::::::::
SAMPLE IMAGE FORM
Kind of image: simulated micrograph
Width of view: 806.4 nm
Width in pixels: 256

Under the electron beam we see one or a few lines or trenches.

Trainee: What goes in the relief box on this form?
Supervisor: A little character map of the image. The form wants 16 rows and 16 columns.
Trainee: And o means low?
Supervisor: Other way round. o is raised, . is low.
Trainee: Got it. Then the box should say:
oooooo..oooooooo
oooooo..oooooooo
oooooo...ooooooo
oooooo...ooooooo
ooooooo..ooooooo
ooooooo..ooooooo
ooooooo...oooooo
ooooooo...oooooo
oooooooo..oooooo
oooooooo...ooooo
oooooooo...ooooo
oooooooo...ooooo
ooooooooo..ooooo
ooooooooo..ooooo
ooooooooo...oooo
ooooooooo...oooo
::::::::

WORK ITEM —
Your task is to quote the lines above, beginning with the first and ending with the one that holds "Trainee: Got it.".

EXERCISE SOLUTION —
SAMPLE IMAGE FORM
Kind of image: simulated micrograph
Width of view: 806.4 nm
Width in pixels: 256

Under the electron beam we see one or a few lines or trenches.

Trainee: What goes in the relief box on this form?
Supervisor: A little character map of the image. The form wants 16 rows and 16 columns.
Trainee: And o means low?
Supervisor: Other way round. o is raised, . is low.
Trainee: Got it. Then the box should say:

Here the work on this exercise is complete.